• _Dataset entries_
++++++++

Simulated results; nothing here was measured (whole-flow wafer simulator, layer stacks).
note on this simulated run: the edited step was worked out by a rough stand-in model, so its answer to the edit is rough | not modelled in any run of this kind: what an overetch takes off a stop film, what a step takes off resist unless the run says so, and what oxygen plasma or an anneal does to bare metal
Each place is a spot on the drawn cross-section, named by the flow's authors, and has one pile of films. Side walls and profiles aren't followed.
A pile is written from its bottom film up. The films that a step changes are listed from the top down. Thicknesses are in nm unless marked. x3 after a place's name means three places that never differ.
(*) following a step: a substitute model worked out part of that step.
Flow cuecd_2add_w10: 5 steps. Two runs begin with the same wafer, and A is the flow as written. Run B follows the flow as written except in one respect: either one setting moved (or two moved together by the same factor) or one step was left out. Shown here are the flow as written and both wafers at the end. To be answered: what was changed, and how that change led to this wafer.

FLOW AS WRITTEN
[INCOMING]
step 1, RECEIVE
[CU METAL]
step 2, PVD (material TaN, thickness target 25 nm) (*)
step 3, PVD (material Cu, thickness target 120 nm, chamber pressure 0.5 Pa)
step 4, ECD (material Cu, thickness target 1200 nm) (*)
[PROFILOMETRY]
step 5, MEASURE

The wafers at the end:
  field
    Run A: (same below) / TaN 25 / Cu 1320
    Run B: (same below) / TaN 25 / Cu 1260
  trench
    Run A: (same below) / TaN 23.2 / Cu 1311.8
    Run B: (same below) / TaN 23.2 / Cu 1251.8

++++++++

• _Exercise_
Retype every line of the listing, word for word, from its opening line to the line that holds "step 4, ECD", and include that last line too.

• _Result_
Simulated results; nothing here was measured (whole-flow wafer simulator, layer stacks).
note on this simulated run: the edited step was worked out by a rough stand-in model, so its answer to the edit is rough | not modelled in any run of this kind: what an overetch takes off a stop film, what a step takes off resist unless the run says so, and what oxygen plasma or an anneal does to bare metal
Each place is a spot on the drawn cross-section, named by the flow's authors, and has one pile of films. Side walls and profiles aren't followed.
A pile is written from its bottom film up. The films that a step changes are listed from the top down. Thicknesses are in nm unless marked. x3 after a place's name means three places that never differ.
(*) following a step: a substitute model worked out part of that step.
Flow cuecd_2add_w10: 5 steps. Two runs begin with the same wafer, and A is the flow as written. Run B follows the flow as written except in one respect: either one setting moved (or two moved together by the same factor) or one step was left out. Shown here are the flow as written and both wafers at the end. To be answered: what was changed, and how that change led to this wafer.

FLOW AS WRITTEN
[INCOMING]
step 1, RECEIVE
[CU METAL]
step 2, PVD (material TaN, thickness target 25 nm) (*)
step 3, PVD (material Cu, thickness target 120 nm, chamber pressure 0.5 Pa)
step 4, ECD (material Cu, thickness target 1200 nm) (*)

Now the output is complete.